(INFORMATION)
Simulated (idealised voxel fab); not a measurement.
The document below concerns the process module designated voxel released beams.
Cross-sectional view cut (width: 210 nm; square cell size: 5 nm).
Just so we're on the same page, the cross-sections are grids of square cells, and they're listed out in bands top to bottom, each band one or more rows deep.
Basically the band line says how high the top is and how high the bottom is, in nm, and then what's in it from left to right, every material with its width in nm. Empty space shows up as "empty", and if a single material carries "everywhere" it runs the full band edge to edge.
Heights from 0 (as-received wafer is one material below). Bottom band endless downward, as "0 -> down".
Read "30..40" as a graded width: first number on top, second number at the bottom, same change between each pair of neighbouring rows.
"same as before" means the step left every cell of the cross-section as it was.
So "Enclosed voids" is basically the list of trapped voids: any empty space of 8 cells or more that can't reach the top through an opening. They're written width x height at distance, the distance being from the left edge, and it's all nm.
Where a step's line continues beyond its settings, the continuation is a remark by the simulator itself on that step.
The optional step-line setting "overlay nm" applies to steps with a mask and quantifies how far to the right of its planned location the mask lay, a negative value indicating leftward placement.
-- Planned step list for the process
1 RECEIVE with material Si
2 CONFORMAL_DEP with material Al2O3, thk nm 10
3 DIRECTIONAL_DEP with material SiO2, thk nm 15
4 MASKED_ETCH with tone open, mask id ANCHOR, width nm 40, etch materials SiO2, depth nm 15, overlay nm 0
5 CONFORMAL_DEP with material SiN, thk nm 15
(End INFORMATION)

Take the listing above and set it down exactly.

Simulated (idealised voxel fab); not a measurement.
The document below concerns the process module designated voxel released beams.
Cross-sectional view cut (width: 210 nm; square cell size: 5 nm).
Just so we're on the same page, the cross-sections are grids of square cells, and they're listed out in bands top to bottom, each band one or more rows deep.
Basically the band line says how high the top is and how high the bottom is, in nm, and then what's in it from left to right, every material with its width in nm. Empty space shows up as "empty", and if a single material carries "everywhere" it runs the full band edge to edge.
Heights from 0 (as-received wafer is one material below). Bottom band endless downward, as "0 -> down".
Read "30..40" as a graded width: first number on top, second number at the bottom, same change between each pair of neighbouring rows.
"same as before" means the step left every cell of the cross-section as it was.
So "Enclosed voids" is basically the list of trapped voids: any empty space of 8 cells or more that can't reach the top through an opening. They're written width x height at distance, the distance being from the left edge, and it's all nm.
Where a step's line continues beyond its settings, the continuation is a remark by the simulator itself on that step.
The optional step-line setting "overlay nm" applies to steps with a mask and quantifies how far to the right of its planned location the mask lay, a negative value indicating leftward placement.
-- Planned step list for the process
1 RECEIVE with material Si
2 CONFORMAL_DEP with material Al2O3, thk nm 10
3 DIRECTIONAL_DEP with material SiO2, thk nm 15
4 MASKED_ETCH with tone open, mask id ANCHOR, width nm 40, etch materials SiO2, depth nm 15, overlay nm 0
5 CONFORMAL_DEP with material SiN, thk nm 15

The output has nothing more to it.